==== Entries provided

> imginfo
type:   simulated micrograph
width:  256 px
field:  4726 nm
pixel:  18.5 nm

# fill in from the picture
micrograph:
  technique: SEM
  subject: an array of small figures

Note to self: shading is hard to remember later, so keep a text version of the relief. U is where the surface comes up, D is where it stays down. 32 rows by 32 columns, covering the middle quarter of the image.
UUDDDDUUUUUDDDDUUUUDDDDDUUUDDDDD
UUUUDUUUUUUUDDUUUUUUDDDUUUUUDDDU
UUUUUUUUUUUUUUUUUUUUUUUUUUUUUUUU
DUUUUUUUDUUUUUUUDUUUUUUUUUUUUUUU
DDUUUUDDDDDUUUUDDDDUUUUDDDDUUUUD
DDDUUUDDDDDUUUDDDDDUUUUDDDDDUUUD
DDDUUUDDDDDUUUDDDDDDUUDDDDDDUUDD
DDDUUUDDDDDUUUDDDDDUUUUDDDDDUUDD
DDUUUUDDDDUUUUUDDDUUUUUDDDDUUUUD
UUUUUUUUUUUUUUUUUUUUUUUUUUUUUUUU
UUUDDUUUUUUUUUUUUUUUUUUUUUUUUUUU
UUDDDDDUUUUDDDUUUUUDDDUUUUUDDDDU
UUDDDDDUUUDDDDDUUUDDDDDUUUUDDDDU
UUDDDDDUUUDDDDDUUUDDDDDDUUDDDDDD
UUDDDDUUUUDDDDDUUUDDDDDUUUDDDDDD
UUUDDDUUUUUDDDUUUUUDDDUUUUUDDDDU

========

## [Work instruction]
Please, from the entries above, set down exactly the lines from the one containing "DDDUUUDDDDDUUUDDDDDUUUUDDDDDUUDD" through the one containing "UUDDDDUUUUDDDDDUUUDDDDDUUUDDDDDD", and only those.

## [Result]
DDDUUUDDDDDUUUDDDDDUUUUDDDDDUUDD
DDUUUUDDDDUUUUUDDDUUUUUDDDDUUUUD
UUUUUUUUUUUUUUUUUUUUUUUUUUUUUUUU
UUUDDUUUUUUUUUUUUUUUUUUUUUUUUUUU
UUDDDDDUUUUDDDUUUUUDDDUUUUUDDDDU
UUDDDDDUUUDDDDDUUUDDDDDUUUUDDDDU
UUDDDDDUUUDDDDDUUUDDDDDDUUDDDDDD
UUDDDDUUUUDDDDDUUUDDDDDUUUDDDDDD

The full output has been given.